*DATA*:
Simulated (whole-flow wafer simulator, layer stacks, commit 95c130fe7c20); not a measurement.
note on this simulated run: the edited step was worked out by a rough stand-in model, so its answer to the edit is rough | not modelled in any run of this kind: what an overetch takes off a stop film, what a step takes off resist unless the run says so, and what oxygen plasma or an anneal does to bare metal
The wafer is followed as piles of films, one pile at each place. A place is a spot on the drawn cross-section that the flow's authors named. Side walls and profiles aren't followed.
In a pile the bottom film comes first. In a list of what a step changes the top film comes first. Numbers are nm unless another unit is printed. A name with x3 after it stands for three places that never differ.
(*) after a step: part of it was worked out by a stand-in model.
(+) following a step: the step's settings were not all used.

*REQUIREMENT*: All of the data needs to be repeated exactly.

*WRITTEN ANSWER*:
Simulated (whole-flow wafer simulator, layer stacks, commit 95c130fe7c20); not a measurement.
note on this simulated run: the edited step was worked out by a rough stand-in model, so its answer to the edit is rough | not modelled in any run of this kind: what an overetch takes off a stop film, what a step takes off resist unless the run says so, and what oxygen plasma or an anneal does to bare metal
The wafer is followed as piles of films, one pile at each place. A place is a spot on the drawn cross-section that the flow's authors named. Side walls and profiles aren't followed.
In a pile the bottom film comes first. In a list of what a step changes the top film comes first. Numbers are nm unless another unit is printed. A name with x3 after it stands for three places that never differ.
(*) after a step: part of it was worked out by a stand-in model.
(+) following a step: the step's settings were not all used.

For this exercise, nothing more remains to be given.